__TASK ITEM__. What follows is a set of records; give them all back exactly.

__SOURCE DATA__.
------------------------------

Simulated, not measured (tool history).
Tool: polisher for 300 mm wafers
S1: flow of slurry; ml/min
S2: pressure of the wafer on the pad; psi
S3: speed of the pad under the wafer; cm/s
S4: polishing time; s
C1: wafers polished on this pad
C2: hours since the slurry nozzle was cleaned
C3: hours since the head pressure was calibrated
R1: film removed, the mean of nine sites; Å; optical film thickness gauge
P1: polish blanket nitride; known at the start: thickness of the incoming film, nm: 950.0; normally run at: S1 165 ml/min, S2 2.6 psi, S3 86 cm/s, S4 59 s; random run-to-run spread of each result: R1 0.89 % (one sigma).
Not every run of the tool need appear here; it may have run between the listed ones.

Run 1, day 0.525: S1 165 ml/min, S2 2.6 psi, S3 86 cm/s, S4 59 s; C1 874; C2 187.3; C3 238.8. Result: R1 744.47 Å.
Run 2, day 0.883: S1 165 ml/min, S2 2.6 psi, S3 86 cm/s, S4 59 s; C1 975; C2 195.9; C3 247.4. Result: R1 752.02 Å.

------------------------------

__EXERCISE RESULT__.
Simulated, not measured (tool history).
Tool: polisher for 300 mm wafers
S1: flow of slurry; ml/min
S2: pressure of the wafer on the pad; psi
S3: speed of the pad under the wafer; cm/s
S4: polishing time; s
C1: wafers polished on this pad
C2: hours since the slurry nozzle was cleaned
C3: hours since the head pressure was calibrated
R1: film removed, the mean of nine sites; Å; optical film thickness gauge
P1: polish blanket nitride; known at the start: thickness of the incoming film, nm: 950.0; normally run at: S1 165 ml/min, S2 2.6 psi, S3 86 cm/s, S4 59 s; random run-to-run spread of each result: R1 0.89 % (one sigma).
Not every run of the tool need appear here; it may have run between the listed ones.

Run 1, day 0.525: S1 165 ml/min, S2 2.6 psi, S3 86 cm/s, S4 59 s; C1 874; C2 187.3; C3 238.8. Result: R1 744.47 Å.
Run 2, day 0.883: S1 165 ml/min, S2 2.6 psi, S3 86 cm/s, S4 59 s; C1 975; C2 195.9; C3 247.4. Result: R1 752.02 Å.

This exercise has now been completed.